WORK TASK:
For the data below, restate word for word only the lines from the line containing "Section shown: cut." through the line containing "Cross-section format: a", both ends included.

EXCERPTED DATA section start

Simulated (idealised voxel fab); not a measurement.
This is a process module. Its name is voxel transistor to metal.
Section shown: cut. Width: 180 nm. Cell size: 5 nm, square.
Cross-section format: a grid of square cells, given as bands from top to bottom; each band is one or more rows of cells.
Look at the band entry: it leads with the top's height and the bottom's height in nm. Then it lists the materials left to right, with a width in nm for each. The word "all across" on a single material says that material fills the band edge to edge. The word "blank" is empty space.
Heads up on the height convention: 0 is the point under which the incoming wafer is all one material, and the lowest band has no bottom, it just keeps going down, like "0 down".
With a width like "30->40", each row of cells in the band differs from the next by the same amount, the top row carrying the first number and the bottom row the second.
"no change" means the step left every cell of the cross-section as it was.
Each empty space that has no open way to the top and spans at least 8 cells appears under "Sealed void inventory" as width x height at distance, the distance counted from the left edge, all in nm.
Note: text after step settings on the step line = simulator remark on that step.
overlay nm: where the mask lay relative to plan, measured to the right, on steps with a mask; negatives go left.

EXCERPTED DATA section end

WRITTEN REPLY:
Section shown: cut. Width: 180 nm. Cell size: 5 nm, square.
Cross-section format: a grid of square cells, given as bands from top to bottom; each band is one or more rows of cells.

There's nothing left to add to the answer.